Data for review ->
--- --- ---
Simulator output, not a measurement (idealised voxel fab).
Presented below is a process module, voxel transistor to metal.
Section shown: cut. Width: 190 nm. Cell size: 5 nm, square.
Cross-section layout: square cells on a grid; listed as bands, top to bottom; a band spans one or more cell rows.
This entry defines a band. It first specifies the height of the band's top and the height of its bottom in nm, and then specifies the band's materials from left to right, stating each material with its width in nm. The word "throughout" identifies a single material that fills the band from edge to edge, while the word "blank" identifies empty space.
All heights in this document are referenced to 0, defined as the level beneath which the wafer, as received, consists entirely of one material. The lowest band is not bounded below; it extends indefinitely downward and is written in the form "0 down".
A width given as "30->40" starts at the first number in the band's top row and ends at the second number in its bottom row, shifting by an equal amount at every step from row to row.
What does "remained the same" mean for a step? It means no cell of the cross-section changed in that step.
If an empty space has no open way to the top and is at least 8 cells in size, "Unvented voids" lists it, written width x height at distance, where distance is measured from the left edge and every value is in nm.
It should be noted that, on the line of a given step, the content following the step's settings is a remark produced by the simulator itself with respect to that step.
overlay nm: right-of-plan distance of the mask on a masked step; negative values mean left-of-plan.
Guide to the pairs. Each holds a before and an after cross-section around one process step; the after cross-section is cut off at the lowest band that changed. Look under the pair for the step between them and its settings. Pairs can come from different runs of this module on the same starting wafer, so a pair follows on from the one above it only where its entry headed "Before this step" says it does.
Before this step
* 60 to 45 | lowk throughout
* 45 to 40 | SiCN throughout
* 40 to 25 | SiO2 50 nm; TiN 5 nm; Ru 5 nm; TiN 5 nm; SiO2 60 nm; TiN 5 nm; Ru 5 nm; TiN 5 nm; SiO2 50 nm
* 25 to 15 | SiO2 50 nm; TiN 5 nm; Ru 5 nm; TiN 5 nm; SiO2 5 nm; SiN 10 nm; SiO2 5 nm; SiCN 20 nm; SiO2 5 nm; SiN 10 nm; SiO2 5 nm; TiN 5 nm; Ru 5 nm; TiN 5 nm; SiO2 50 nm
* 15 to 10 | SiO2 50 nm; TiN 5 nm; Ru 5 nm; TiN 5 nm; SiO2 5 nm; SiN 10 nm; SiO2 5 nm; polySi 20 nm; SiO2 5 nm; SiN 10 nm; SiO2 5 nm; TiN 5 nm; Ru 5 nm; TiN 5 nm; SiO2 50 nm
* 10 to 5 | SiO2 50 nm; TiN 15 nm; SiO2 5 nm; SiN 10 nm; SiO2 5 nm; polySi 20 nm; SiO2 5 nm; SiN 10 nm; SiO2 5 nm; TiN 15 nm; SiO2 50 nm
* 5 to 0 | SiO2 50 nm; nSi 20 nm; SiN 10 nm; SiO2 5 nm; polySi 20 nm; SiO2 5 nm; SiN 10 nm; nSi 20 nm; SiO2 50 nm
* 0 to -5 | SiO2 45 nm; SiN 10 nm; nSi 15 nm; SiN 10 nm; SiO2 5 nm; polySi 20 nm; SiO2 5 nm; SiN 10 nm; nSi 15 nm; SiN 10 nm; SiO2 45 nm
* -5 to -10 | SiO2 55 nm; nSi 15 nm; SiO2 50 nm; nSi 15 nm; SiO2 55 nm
--- --- ---

Assigned task -> All that is wanted is an exact copy of the lines above from the one with "Presented below is" through the one with "Cross-section layout: square", with both ends included.

Response box ->
Presented below is a process module, voxel transistor to metal.
Section shown: cut. Width: 190 nm. Cell size: 5 nm, square.
Cross-section layout: square cells on a grid; listed as bands, top to bottom; a band spans one or more cell rows.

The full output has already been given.